GIVEN INFORMATION
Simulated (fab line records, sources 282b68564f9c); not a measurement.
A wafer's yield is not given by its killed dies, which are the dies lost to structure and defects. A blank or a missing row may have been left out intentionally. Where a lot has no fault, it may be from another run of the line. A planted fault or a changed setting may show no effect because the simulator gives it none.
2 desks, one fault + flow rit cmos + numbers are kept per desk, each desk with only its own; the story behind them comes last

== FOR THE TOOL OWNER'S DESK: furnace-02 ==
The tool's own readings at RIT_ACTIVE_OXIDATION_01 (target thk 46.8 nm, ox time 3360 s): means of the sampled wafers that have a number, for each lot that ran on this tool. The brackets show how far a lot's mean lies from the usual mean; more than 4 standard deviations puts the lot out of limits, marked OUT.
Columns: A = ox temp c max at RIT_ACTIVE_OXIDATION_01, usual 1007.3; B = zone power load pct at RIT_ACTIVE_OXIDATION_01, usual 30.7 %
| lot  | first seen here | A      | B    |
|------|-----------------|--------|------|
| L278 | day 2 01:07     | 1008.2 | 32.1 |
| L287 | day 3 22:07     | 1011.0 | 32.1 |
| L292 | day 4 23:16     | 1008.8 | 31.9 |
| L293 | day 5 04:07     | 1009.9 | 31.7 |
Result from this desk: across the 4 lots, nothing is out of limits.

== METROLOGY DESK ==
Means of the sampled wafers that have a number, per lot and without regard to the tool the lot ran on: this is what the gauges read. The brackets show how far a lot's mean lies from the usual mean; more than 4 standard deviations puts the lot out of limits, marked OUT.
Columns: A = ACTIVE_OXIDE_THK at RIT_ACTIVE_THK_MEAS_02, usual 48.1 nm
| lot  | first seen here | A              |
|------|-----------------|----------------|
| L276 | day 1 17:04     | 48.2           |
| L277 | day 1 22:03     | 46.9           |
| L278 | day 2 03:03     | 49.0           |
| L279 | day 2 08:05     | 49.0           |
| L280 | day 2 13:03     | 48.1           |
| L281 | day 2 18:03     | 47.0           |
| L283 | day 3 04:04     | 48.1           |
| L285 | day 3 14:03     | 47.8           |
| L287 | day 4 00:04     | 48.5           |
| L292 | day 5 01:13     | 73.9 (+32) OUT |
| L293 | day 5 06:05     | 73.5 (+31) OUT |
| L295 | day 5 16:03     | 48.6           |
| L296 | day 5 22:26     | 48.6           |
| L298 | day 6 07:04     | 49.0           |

ACTION ITEM
From the records above, print only the lines between the one holding "2 desks, one" and the one holding "The tool's own", inclusive, exactly as they stand.

RESPONSE BOX
2 desks, one fault + flow rit cmos + numbers are kept per desk, each desk with only its own; the story behind them comes last

== FOR THE TOOL OWNER'S DESK: furnace-02 ==
The tool's own readings at RIT_ACTIVE_OXIDATION_01 (target thk 46.8 nm, ox time 3360 s): means of the sampled wafers that have a number, for each lot that ran on this tool. The brackets show how far a lot's mean lies from the usual mean; more than 4 standard deviations puts the lot out of limits, marked OUT.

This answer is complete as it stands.